=== WORK INSTRUCTION ===
From the entries below, return exactly the lines beginning at the one that contains "2,CONFORMAL_DEP,material Al2O3,thk nm 5" and ending at the one that contains "12,STRIP,etch materials SiN", both of them included, and only those lines.

=== INFORMATION SUPPLIED ===
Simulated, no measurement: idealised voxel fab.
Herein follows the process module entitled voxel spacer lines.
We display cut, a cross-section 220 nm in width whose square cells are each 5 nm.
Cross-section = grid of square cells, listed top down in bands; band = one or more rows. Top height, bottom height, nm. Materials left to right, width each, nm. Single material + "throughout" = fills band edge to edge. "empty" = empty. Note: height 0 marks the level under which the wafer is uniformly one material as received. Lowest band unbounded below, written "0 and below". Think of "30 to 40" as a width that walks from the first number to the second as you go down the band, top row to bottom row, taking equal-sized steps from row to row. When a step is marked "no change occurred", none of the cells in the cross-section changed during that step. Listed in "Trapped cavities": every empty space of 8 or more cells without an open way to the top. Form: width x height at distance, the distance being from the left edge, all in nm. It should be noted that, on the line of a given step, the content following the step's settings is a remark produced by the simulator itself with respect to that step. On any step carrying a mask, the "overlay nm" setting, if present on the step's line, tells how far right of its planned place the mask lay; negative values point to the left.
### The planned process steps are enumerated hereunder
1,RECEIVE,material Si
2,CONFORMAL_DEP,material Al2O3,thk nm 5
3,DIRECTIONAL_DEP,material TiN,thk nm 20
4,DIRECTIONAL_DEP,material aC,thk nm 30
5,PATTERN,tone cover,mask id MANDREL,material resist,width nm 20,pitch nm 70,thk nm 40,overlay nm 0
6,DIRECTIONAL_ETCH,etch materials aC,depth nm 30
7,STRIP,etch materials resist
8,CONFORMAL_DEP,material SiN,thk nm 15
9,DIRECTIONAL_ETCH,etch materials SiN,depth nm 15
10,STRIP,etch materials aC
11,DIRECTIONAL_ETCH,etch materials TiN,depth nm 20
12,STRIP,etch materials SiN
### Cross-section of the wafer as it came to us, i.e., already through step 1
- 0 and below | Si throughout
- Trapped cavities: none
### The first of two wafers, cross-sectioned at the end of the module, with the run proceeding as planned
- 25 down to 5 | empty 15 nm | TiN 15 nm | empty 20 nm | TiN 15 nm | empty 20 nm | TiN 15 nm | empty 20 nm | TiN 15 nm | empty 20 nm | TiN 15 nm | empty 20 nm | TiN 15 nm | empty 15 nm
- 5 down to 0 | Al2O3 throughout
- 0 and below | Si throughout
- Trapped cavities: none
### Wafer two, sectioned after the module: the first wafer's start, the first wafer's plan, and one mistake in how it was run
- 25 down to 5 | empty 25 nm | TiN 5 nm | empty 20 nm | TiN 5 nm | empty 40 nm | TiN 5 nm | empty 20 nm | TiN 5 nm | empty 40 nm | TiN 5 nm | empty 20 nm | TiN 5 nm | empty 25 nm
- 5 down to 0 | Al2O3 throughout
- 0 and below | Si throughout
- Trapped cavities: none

=== TASK SOLUTION ===
2,CONFORMAL_DEP,material Al2O3,thk nm 5
3,DIRECTIONAL_DEP,material TiN,thk nm 20
4,DIRECTIONAL_DEP,material aC,thk nm 30
5,PATTERN,tone cover,mask id MANDREL,material resist,width nm 20,pitch nm 70,thk nm 40,overlay nm 0
6,DIRECTIONAL_ETCH,etch materials aC,depth nm 30
7,STRIP,etch materials resist
8,CONFORMAL_DEP,material SiN,thk nm 15
9,DIRECTIONAL_ETCH,etch materials SiN,depth nm 15
10,STRIP,etch materials aC
11,DIRECTIONAL_ETCH,etch materials TiN,depth nm 20
12,STRIP,etch materials SiN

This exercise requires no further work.